**Assignment**
Every line in the listing below from the one with "For the purposes" through the one with "35 to 30 | SiCN 40; TiN 15; SiCN 115" is to be reproduced exactly, both ends included; leave out the rest.

(Supplied records Opens)

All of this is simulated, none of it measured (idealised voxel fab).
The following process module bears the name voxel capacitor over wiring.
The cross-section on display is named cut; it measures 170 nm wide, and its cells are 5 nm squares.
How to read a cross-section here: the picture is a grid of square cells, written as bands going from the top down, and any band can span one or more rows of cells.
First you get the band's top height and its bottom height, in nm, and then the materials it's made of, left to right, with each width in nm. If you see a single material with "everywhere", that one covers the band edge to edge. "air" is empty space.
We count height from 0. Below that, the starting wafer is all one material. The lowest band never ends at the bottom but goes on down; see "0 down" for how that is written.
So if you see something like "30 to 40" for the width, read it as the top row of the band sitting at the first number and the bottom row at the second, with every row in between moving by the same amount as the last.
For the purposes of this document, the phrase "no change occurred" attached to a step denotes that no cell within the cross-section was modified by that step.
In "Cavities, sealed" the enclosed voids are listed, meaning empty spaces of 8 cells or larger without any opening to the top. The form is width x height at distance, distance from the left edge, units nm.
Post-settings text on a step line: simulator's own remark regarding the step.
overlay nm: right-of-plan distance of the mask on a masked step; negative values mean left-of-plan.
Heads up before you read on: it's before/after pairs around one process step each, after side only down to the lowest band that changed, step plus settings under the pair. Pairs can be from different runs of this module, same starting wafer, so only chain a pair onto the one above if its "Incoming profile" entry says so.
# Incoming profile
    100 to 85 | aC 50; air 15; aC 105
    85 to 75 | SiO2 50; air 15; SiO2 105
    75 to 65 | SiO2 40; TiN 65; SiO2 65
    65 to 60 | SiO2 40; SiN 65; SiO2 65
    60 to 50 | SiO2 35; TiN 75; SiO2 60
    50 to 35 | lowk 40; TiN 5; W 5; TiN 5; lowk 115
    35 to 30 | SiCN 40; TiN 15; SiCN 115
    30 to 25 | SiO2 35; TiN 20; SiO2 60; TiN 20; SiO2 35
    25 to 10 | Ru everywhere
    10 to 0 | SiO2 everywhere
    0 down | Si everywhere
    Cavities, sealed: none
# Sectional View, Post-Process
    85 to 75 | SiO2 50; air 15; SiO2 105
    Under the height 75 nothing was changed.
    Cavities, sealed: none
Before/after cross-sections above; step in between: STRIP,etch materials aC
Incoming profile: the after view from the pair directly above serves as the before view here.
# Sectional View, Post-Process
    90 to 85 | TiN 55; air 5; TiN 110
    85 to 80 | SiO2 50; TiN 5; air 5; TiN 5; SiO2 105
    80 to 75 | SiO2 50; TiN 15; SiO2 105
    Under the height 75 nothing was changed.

(Supplied records Closes)

**Written response**
For the purposes of this document, the phrase "no change occurred" attached to a step denotes that no cell within the cross-section was modified by that step.
In "Cavities, sealed" the enclosed voids are listed, meaning empty spaces of 8 cells or larger without any opening to the top. The form is width x height at distance, distance from the left edge, units nm.
Post-settings text on a step line: simulator's own remark regarding the step.
overlay nm: right-of-plan distance of the mask on a masked step; negative values mean left-of-plan.
Heads up before you read on: it's before/after pairs around one process step each, after side only down to the lowest band that changed, step plus settings under the pair. Pairs can be from different runs of this module, same starting wafer, so only chain a pair onto the one above if its "Incoming profile" entry says so.
# Incoming profile
    100 to 85 | aC 50; air 15; aC 105
    85 to 75 | SiO2 50; air 15; SiO2 105
    75 to 65 | SiO2 40; TiN 65; SiO2 65
    65 to 60 | SiO2 40; SiN 65; SiO2 65
    60 to 50 | SiO2 35; TiN 75; SiO2 60
    50 to 35 | lowk 40; TiN 5; W 5; TiN 5; lowk 115
    35 to 30 | SiCN 40; TiN 15; SiCN 115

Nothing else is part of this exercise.